⁂

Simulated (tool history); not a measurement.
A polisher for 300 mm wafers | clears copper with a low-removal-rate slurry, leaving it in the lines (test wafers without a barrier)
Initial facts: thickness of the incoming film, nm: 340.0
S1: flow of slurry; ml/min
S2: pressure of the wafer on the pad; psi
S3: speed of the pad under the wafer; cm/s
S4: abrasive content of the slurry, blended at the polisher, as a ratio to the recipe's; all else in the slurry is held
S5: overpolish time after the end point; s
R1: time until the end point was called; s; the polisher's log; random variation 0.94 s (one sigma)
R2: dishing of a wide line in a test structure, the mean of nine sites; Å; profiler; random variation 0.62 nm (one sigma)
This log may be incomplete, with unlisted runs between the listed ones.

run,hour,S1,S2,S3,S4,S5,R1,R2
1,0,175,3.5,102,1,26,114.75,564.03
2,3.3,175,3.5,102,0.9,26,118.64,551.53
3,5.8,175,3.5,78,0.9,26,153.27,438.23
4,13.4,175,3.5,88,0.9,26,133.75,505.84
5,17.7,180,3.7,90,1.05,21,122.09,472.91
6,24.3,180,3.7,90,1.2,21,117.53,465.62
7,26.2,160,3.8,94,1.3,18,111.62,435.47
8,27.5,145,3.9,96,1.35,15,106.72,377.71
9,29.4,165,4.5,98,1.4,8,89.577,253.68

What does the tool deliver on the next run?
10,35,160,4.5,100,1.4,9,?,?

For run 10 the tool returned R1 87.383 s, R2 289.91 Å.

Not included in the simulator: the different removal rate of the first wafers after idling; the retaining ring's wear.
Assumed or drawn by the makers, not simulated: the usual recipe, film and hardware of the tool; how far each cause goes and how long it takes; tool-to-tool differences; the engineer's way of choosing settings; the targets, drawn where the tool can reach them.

⁂

Assigned task: The response must hold only the lines above from the line with "R2: dishing of" through the line with "Not included in", each copied exactly, both ends kept.

Task output:
R2: dishing of a wide line in a test structure, the mean of nine sites; Å; profiler; random variation 0.62 nm (one sigma)
This log may be incomplete, with unlisted runs between the listed ones.

run,hour,S1,S2,S3,S4,S5,R1,R2
1,0,175,3.5,102,1,26,114.75,564.03
2,3.3,175,3.5,102,0.9,26,118.64,551.53
3,5.8,175,3.5,78,0.9,26,153.27,438.23
4,13.4,175,3.5,88,0.9,26,133.75,505.84
5,17.7,180,3.7,90,1.05,21,122.09,472.91
6,24.3,180,3.7,90,1.2,21,117.53,465.62
7,26.2,160,3.8,94,1.3,18,111.62,435.47
8,27.5,145,3.9,96,1.35,15,106.72,377.71
9,29.4,165,4.5,98,1.4,8,89.577,253.68

What does the tool deliver on the next run?
10,35,160,4.5,100,1.4,9,?,?

For run 10 the tool returned R1 87.383 s, R2 289.91 Å.

Not included in the simulator: the different removal rate of the first wafers after idling; the retaining ring's wear.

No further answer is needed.